WORK ITEM -
Below are records; please set down exactly the lines from the first through the one containing "262.39 | 2461.7 |".

DATASET ENTRIES -
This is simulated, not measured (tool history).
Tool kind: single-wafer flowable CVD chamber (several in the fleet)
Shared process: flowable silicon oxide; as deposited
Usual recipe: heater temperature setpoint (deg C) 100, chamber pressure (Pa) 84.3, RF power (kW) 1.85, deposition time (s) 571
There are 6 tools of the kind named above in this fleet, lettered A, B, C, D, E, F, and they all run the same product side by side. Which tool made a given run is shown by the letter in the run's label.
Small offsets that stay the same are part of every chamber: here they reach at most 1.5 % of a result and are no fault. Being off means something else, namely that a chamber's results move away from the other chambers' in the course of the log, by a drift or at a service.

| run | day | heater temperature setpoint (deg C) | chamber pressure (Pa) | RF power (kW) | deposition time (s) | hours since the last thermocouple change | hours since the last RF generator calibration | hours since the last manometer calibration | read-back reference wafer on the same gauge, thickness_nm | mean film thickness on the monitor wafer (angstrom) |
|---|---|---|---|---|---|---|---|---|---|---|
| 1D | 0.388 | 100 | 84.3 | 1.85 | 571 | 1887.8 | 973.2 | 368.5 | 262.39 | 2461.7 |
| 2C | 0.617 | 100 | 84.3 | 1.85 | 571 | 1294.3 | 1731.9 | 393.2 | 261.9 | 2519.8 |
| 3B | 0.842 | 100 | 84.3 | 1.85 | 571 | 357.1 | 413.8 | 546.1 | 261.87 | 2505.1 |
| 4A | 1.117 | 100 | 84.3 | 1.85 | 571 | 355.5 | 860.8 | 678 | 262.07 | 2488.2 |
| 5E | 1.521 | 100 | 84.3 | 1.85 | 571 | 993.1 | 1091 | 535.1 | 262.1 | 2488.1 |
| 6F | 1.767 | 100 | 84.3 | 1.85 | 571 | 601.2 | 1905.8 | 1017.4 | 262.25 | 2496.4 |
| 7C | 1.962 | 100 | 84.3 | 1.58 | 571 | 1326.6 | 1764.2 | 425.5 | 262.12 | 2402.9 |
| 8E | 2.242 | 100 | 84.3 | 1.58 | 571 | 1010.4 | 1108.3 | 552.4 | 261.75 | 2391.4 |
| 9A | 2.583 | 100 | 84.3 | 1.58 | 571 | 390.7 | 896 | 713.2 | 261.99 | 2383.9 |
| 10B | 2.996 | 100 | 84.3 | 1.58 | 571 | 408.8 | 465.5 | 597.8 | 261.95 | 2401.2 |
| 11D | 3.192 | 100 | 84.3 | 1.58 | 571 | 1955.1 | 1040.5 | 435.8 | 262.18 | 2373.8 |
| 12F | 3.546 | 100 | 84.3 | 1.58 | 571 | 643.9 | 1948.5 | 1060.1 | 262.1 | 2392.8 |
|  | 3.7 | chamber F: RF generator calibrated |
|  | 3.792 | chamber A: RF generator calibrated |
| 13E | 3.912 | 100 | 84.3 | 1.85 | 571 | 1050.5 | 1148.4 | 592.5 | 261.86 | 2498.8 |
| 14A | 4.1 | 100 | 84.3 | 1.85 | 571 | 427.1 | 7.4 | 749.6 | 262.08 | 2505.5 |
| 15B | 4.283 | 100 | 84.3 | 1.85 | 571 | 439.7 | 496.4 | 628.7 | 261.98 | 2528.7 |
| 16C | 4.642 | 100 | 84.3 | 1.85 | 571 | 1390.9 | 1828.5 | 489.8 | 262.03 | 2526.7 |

REPLY -
This is simulated, not measured (tool history).
Tool kind: single-wafer flowable CVD chamber (several in the fleet)
Shared process: flowable silicon oxide; as deposited
Usual recipe: heater temperature setpoint (deg C) 100, chamber pressure (Pa) 84.3, RF power (kW) 1.85, deposition time (s) 571
There are 6 tools of the kind named above in this fleet, lettered A, B, C, D, E, F, and they all run the same product side by side. Which tool made a given run is shown by the letter in the run's label.
Small offsets that stay the same are part of every chamber: here they reach at most 1.5 % of a result and are no fault. Being off means something else, namely that a chamber's results move away from the other chambers' in the course of the log, by a drift or at a service.

| run | day | heater temperature setpoint (deg C) | chamber pressure (Pa) | RF power (kW) | deposition time (s) | hours since the last thermocouple change | hours since the last RF generator calibration | hours since the last manometer calibration | read-back reference wafer on the same gauge, thickness_nm | mean film thickness on the monitor wafer (angstrom) |
|---|---|---|---|---|---|---|---|---|---|---|
| 1D | 0.388 | 100 | 84.3 | 1.85 | 571 | 1887.8 | 973.2 | 368.5 | 262.39 | 2461.7 |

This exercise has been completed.